» MATERIAL SHOWN
Segment Open
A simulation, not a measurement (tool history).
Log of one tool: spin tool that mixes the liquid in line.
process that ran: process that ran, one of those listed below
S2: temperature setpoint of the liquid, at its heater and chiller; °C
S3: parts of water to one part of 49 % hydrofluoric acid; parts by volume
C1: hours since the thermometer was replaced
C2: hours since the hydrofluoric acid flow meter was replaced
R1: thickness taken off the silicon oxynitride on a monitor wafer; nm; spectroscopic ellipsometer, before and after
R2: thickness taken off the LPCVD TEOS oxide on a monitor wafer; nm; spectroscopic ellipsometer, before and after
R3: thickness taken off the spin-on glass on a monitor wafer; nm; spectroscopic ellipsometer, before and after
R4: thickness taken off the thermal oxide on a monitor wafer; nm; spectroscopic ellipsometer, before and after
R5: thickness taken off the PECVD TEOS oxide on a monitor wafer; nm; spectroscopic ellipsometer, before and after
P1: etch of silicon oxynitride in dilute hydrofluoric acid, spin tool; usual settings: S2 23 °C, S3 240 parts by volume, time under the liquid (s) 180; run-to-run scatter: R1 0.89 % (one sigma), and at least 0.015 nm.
Segment Closed

» WORK ITEM
Repeat exactly the lines of the material above, taking the first line, the line with "S2: temperature setpoint", and every line between them.

» EXPECTED ANSWER
A simulation, not a measurement (tool history).
Log of one tool: spin tool that mixes the liquid in line.
process that ran: process that ran, one of those listed below
S2: temperature setpoint of the liquid, at its heater and chiller; °C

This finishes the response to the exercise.